§ **Assignment**: Give back every record that follows, exactly as written.

-- Opening Marker --

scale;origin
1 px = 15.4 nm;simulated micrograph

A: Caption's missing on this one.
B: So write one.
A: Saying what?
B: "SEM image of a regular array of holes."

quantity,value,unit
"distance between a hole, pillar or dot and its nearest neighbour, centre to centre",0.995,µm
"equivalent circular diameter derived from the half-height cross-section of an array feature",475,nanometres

-- Closing Marker --

§ **Answer box**:
scale;origin
1 px = 15.4 nm;simulated micrograph

A: Caption's missing on this one.
B: So write one.
A: Saying what?
B: "SEM image of a regular array of holes."

quantity,value,unit
"distance between a hole, pillar or dot and its nearest neighbour, centre to centre",0.995,µm
"equivalent circular diameter derived from the half-height cross-section of an array feature",475,nanometres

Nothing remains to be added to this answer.